* _PROVIDED RECORDS_:
+ + + +

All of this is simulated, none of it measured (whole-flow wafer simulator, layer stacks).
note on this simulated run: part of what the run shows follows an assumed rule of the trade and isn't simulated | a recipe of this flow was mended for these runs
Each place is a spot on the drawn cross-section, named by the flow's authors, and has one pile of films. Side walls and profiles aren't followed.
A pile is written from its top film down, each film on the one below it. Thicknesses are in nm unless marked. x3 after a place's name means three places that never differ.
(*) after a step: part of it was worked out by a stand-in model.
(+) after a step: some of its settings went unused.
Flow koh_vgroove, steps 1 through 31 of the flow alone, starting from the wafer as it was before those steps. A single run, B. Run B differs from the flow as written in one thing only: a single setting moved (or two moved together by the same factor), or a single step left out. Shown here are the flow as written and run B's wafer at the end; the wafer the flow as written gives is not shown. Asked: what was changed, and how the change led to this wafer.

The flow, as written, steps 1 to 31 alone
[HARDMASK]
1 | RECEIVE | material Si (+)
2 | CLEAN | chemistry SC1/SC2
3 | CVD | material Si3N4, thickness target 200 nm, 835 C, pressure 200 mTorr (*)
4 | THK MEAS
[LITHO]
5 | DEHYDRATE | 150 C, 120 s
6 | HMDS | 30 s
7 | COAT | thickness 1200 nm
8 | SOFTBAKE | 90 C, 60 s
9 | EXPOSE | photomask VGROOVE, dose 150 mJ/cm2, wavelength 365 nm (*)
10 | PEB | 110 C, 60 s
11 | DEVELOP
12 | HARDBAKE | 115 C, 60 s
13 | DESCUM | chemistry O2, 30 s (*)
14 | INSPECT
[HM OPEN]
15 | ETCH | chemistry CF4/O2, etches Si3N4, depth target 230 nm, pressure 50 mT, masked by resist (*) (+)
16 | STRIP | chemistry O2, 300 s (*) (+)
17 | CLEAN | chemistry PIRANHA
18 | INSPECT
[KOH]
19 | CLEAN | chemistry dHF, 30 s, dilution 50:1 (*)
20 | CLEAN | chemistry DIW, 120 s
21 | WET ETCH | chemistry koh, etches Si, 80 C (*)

+ + + +

* _WORK ITEM_: Nothing but the lines from the beginning of the records through the line with "(*) after a" should appear, each printed exactly.

* _WRITTEN SOLUTION_:
All of this is simulated, none of it measured (whole-flow wafer simulator, layer stacks).
note on this simulated run: part of what the run shows follows an assumed rule of the trade and isn't simulated | a recipe of this flow was mended for these runs
Each place is a spot on the drawn cross-section, named by the flow's authors, and has one pile of films. Side walls and profiles aren't followed.
A pile is written from its top film down, each film on the one below it. Thicknesses are in nm unless marked. x3 after a place's name means three places that never differ.
(*) after a step: part of it was worked out by a stand-in model.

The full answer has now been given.